■ Assigned task ■
The answer should reproduce the listing below character for character.

■ Record set ■
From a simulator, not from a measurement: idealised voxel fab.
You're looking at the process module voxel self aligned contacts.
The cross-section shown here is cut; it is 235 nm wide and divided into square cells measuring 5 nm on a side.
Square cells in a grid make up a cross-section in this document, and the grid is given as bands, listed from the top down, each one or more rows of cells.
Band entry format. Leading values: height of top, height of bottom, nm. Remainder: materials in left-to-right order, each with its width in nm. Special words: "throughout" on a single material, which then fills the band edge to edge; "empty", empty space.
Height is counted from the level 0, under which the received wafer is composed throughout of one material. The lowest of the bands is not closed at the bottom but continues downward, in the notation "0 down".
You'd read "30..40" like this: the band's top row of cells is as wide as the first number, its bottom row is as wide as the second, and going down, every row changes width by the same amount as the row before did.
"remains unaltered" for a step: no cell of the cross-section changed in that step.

■ Your response ■
From a simulator, not from a measurement: idealised voxel fab.
You're looking at the process module voxel self aligned contacts.
The cross-section shown here is cut; it is 235 nm wide and divided into square cells measuring 5 nm on a side.
Square cells in a grid make up a cross-section in this document, and the grid is given as bands, listed from the top down, each one or more rows of cells.
Band entry format. Leading values: height of top, height of bottom, nm. Remainder: materials in left-to-right order, each with its width in nm. Special words: "throughout" on a single material, which then fills the band edge to edge; "empty", empty space.
Height is counted from the level 0, under which the received wafer is composed throughout of one material. The lowest of the bands is not closed at the bottom but continues downward, in the notation "0 down".
You'd read "30..40" like this: the band's top row of cells is as wide as the first number, its bottom row is as wide as the second, and going down, every row changes width by the same amount as the row before did.
"remains unaltered" for a step: no cell of the cross-section changed in that step.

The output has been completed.